#### [Work item]
Repeat the data exactly, every last line of it.

- - -
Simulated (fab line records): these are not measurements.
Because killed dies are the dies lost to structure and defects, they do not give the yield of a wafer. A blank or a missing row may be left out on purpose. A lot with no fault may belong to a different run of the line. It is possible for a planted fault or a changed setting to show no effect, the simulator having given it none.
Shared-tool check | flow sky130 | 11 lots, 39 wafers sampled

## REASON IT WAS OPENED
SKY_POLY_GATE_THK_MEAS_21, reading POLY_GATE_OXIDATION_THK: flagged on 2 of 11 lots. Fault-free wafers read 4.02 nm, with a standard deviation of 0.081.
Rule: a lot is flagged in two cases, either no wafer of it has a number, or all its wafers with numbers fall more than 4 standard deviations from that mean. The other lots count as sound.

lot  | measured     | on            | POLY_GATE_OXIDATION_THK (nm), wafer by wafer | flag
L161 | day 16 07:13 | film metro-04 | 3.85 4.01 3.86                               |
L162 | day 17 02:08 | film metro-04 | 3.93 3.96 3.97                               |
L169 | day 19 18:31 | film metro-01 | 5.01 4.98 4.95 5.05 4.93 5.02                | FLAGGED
- - -

#### [Expected answer]
Simulated (fab line records): these are not measurements.
Because killed dies are the dies lost to structure and defects, they do not give the yield of a wafer. A blank or a missing row may be left out on purpose. A lot with no fault may belong to a different run of the line. It is possible for a planted fault or a changed setting to show no effect, the simulator having given it none.
Shared-tool check | flow sky130 | 11 lots, 39 wafers sampled

## REASON IT WAS OPENED
SKY_POLY_GATE_THK_MEAS_21, reading POLY_GATE_OXIDATION_THK: flagged on 2 of 11 lots. Fault-free wafers read 4.02 nm, with a standard deviation of 0.081.
Rule: a lot is flagged in two cases, either no wafer of it has a number, or all its wafers with numbers fall more than 4 standard deviations from that mean. The other lots count as sound.

lot  | measured     | on            | POLY_GATE_OXIDATION_THK (nm), wafer by wafer | flag
L161 | day 16 07:13 | film metro-04 | 3.85 4.01 3.86                               |
L162 | day 17 02:08 | film metro-04 | 3.93 3.96 3.97                               |
L169 | day 19 18:31 | film metro-01 | 5.01 4.98 4.95 5.05 4.93 5.02                | FLAGGED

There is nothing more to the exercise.